▸ REQUIRED ACTION: Reproduce, please, only the lines from the first line below to the line containing "6.161 | 5.521 |", inclusive.

RECORDS SHOWN Block Start

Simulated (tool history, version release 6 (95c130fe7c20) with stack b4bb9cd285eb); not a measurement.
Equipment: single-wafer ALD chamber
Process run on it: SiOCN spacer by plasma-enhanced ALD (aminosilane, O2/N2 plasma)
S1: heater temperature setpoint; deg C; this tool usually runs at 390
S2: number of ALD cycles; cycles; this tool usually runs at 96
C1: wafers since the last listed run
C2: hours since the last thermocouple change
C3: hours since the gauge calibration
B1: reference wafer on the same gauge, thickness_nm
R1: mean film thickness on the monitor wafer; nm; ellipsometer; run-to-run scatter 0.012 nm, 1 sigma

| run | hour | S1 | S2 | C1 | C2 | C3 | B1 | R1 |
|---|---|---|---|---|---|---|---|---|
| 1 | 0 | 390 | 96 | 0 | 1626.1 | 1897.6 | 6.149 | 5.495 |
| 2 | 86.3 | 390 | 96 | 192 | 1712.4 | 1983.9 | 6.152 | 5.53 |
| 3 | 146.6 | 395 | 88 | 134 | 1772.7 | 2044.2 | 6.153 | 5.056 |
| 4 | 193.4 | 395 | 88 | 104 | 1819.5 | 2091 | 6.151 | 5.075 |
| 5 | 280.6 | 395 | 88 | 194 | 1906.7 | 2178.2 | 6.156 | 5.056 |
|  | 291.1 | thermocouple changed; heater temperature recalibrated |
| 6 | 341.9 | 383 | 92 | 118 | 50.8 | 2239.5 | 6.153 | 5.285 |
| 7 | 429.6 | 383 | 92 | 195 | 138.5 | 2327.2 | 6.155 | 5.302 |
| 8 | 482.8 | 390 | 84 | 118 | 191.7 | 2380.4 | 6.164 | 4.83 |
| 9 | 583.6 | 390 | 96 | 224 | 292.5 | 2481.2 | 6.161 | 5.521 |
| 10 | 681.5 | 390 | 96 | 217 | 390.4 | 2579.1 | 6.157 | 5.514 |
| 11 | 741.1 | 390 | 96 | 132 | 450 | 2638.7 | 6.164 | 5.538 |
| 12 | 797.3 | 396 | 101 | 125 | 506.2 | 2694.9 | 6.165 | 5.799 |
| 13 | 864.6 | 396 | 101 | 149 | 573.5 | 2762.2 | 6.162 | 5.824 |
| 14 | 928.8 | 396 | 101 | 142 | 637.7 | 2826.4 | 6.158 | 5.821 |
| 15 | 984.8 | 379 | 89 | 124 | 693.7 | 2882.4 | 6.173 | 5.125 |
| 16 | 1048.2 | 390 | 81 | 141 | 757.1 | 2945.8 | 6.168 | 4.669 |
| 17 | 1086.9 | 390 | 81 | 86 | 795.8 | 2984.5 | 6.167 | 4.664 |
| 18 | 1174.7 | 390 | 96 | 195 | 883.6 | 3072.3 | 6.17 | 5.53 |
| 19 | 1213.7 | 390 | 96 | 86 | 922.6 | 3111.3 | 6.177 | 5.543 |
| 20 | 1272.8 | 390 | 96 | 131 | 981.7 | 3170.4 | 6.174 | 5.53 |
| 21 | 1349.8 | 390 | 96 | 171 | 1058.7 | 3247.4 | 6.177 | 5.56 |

RECORDS SHOWN Block End

▸ ANSWER SECTION:
Simulated (tool history, version release 6 (95c130fe7c20) with stack b4bb9cd285eb); not a measurement.
Equipment: single-wafer ALD chamber
Process run on it: SiOCN spacer by plasma-enhanced ALD (aminosilane, O2/N2 plasma)
S1: heater temperature setpoint; deg C; this tool usually runs at 390
S2: number of ALD cycles; cycles; this tool usually runs at 96
C1: wafers since the last listed run
C2: hours since the last thermocouple change
C3: hours since the gauge calibration
B1: reference wafer on the same gauge, thickness_nm
R1: mean film thickness on the monitor wafer; nm; ellipsometer; run-to-run scatter 0.012 nm, 1 sigma

| run | hour | S1 | S2 | C1 | C2 | C3 | B1 | R1 |
|---|---|---|---|---|---|---|---|---|
| 1 | 0 | 390 | 96 | 0 | 1626.1 | 1897.6 | 6.149 | 5.495 |
| 2 | 86.3 | 390 | 96 | 192 | 1712.4 | 1983.9 | 6.152 | 5.53 |
| 3 | 146.6 | 395 | 88 | 134 | 1772.7 | 2044.2 | 6.153 | 5.056 |
| 4 | 193.4 | 395 | 88 | 104 | 1819.5 | 2091 | 6.151 | 5.075 |
| 5 | 280.6 | 395 | 88 | 194 | 1906.7 | 2178.2 | 6.156 | 5.056 |
|  | 291.1 | thermocouple changed; heater temperature recalibrated |
| 6 | 341.9 | 383 | 92 | 118 | 50.8 | 2239.5 | 6.153 | 5.285 |
| 7 | 429.6 | 383 | 92 | 195 | 138.5 | 2327.2 | 6.155 | 5.302 |
| 8 | 482.8 | 390 | 84 | 118 | 191.7 | 2380.4 | 6.164 | 4.83 |
| 9 | 583.6 | 390 | 96 | 224 | 292.5 | 2481.2 | 6.161 | 5.521 |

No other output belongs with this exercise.